BEGIN EXTRACTED INFORMATION
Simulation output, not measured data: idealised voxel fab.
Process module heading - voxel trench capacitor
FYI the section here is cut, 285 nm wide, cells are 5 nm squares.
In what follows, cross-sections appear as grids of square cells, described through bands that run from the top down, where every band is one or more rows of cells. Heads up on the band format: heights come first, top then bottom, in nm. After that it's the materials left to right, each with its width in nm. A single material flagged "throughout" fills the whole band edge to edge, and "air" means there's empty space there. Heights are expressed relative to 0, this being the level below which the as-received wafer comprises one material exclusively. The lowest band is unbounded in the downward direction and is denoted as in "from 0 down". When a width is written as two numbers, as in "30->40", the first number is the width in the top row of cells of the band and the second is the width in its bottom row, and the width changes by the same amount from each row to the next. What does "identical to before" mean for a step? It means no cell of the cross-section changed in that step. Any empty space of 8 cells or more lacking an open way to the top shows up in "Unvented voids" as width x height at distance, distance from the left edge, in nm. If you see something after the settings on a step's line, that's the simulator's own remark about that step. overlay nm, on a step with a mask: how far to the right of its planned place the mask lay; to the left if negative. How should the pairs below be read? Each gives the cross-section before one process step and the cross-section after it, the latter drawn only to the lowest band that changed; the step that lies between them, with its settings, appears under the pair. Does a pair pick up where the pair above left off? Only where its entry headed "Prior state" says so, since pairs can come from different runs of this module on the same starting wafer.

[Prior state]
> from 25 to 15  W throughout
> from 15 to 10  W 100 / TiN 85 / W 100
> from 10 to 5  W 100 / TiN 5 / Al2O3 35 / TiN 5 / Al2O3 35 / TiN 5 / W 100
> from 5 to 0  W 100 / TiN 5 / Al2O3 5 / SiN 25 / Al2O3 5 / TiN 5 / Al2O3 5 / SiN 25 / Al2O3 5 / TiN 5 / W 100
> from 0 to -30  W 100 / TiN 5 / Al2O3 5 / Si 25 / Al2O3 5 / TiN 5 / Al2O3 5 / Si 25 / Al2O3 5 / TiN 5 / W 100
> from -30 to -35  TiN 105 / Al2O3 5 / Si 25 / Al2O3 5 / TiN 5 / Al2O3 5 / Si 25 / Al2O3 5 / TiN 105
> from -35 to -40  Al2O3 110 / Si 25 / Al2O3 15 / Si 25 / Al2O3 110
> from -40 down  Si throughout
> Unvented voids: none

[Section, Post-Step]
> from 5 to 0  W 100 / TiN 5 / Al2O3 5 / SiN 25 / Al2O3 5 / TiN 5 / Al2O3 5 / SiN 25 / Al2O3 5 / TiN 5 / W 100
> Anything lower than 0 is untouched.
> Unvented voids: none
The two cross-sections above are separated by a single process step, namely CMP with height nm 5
END EXTRACTED INFORMATION

__BRIEF__
Only one stretch is wanted, so please give again exactly the lines from the start of the data through the line containing "TiN 85 / W 100", both ends included.

__WRITTEN RESPONSE__
Simulation output, not measured data: idealised voxel fab.
Process module heading - voxel trench capacitor
FYI the section here is cut, 285 nm wide, cells are 5 nm squares.
In what follows, cross-sections appear as grids of square cells, described through bands that run from the top down, where every band is one or more rows of cells. Heads up on the band format: heights come first, top then bottom, in nm. After that it's the materials left to right, each with its width in nm. A single material flagged "throughout" fills the whole band edge to edge, and "air" means there's empty space there. Heights are expressed relative to 0, this being the level below which the as-received wafer comprises one material exclusively. The lowest band is unbounded in the downward direction and is denoted as in "from 0 down". When a width is written as two numbers, as in "30->40", the first number is the width in the top row of cells of the band and the second is the width in its bottom row, and the width changes by the same amount from each row to the next. What does "identical to before" mean for a step? It means no cell of the cross-section changed in that step. Any empty space of 8 cells or more lacking an open way to the top shows up in "Unvented voids" as width x height at distance, distance from the left edge, in nm. If you see something after the settings on a step's line, that's the simulator's own remark about that step. overlay nm, on a step with a mask: how far to the right of its planned place the mask lay; to the left if negative. How should the pairs below be read? Each gives the cross-section before one process step and the cross-section after it, the latter drawn only to the lowest band that changed; the step that lies between them, with its settings, appears under the pair. Does a pair pick up where the pair above left off? Only where its entry headed "Prior state" says so, since pairs can come from different runs of this module on the same starting wafer.

[Prior state]
> from 25 to 15  W throughout
> from 15 to 10  W 100 / TiN 85 / W 100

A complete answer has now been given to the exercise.